○ ○ ○ ○ ○

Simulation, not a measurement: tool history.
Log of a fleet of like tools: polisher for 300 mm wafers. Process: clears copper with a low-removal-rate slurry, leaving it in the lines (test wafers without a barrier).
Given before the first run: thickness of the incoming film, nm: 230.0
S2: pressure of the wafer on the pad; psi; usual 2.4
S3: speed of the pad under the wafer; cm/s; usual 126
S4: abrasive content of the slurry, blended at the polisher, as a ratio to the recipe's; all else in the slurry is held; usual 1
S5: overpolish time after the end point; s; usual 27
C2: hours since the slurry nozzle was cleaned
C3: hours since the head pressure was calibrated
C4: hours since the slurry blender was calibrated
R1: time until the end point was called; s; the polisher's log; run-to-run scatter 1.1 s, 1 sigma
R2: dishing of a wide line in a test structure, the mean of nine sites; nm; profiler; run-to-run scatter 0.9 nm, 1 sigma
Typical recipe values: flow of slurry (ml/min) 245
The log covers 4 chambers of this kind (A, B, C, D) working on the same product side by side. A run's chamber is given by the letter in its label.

○ ○ ○ ○ ○

§ Brief: Please print the material again in full, exactly as it is.

§ Reply:
Simulation, not a measurement: tool history.
Log of a fleet of like tools: polisher for 300 mm wafers. Process: clears copper with a low-removal-rate slurry, leaving it in the lines (test wafers without a barrier).
Given before the first run: thickness of the incoming film, nm: 230.0
S2: pressure of the wafer on the pad; psi; usual 2.4
S3: speed of the pad under the wafer; cm/s; usual 126
S4: abrasive content of the slurry, blended at the polisher, as a ratio to the recipe's; all else in the slurry is held; usual 1
S5: overpolish time after the end point; s; usual 27
C2: hours since the slurry nozzle was cleaned
C3: hours since the head pressure was calibrated
C4: hours since the slurry blender was calibrated
R1: time until the end point was called; s; the polisher's log; run-to-run scatter 1.1 s, 1 sigma
R2: dishing of a wide line in a test structure, the mean of nine sites; nm; profiler; run-to-run scatter 0.9 nm, 1 sigma
Typical recipe values: flow of slurry (ml/min) 245
The log covers 4 chambers of this kind (A, B, C, D) working on the same product side by side. A run's chamber is given by the letter in its label.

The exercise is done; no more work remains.